Repeat the listing below word for word, stopping after the line that contains "the cross-section changed.".

━━ GIVEN ENTRIES

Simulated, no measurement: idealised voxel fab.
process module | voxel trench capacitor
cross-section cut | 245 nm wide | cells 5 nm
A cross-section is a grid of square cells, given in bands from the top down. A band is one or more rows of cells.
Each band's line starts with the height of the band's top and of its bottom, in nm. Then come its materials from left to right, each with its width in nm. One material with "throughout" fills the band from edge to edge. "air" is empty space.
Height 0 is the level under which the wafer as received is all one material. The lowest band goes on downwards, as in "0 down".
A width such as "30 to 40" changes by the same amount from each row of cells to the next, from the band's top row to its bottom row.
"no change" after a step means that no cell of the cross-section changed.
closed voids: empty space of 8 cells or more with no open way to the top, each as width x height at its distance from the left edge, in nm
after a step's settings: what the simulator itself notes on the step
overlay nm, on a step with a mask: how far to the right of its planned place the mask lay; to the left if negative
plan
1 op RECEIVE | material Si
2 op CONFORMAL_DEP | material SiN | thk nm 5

━━━━

→ RESPONSE BOX
Simulated, no measurement: idealised voxel fab.
process module | voxel trench capacitor
cross-section cut | 245 nm wide | cells 5 nm
A cross-section is a grid of square cells, given in bands from the top down. A band is one or more rows of cells.
Each band's line starts with the height of the band's top and of its bottom, in nm. Then come its materials from left to right, each with its width in nm. One material with "throughout" fills the band from edge to edge. "air" is empty space.
Height 0 is the level under which the wafer as received is all one material. The lowest band goes on downwards, as in "0 down".
A width such as "30 to 40" changes by the same amount from each row of cells to the next, from the band's top row to its bottom row.
"no change" after a step means that no cell of the cross-section changed.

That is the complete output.